◆ **Activity**: Set down exactly the lines below between the line holding "L137.1 | 10.2" and the line holding "Placed correctly: 1", inclusive; no other line belongs in the answer.

──────── Provided information

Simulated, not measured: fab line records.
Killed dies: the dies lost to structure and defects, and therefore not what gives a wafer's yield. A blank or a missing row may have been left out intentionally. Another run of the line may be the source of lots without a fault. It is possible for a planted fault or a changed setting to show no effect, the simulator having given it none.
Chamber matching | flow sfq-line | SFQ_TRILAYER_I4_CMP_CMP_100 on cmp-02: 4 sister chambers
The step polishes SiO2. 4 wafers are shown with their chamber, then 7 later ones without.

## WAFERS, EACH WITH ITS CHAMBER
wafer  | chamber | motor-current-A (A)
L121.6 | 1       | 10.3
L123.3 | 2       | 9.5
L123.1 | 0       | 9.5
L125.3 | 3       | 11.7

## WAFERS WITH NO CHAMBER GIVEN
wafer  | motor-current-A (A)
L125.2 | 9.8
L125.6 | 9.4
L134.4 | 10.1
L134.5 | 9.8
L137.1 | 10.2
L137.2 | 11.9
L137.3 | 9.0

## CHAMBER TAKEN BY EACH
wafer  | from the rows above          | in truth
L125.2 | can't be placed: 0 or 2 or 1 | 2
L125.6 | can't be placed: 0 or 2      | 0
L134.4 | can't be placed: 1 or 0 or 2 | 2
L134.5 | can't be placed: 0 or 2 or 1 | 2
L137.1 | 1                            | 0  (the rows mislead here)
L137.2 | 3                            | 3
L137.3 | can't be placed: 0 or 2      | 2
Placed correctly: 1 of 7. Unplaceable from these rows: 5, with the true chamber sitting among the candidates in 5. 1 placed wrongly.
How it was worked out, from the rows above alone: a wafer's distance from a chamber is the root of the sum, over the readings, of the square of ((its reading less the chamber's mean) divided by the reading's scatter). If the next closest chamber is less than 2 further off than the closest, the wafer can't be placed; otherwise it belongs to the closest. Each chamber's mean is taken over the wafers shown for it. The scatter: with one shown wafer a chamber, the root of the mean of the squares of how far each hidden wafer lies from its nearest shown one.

────────────────

◆ **Task response**:
L137.1 | 10.2
L137.2 | 11.9
L137.3 | 9.0

## CHAMBER TAKEN BY EACH
wafer  | from the rows above          | in truth
L125.2 | can't be placed: 0 or 2 or 1 | 2
L125.6 | can't be placed: 0 or 2      | 0
L134.4 | can't be placed: 1 or 0 or 2 | 2
L134.5 | can't be placed: 0 or 2 or 1 | 2
L137.1 | 1                            | 0  (the rows mislead here)
L137.2 | 3                            | 3
L137.3 | can't be placed: 0 or 2      | 2
Placed correctly: 1 of 7. Unplaceable from these rows: 5, with the true chamber sitting among the candidates in 5. 1 placed wrongly.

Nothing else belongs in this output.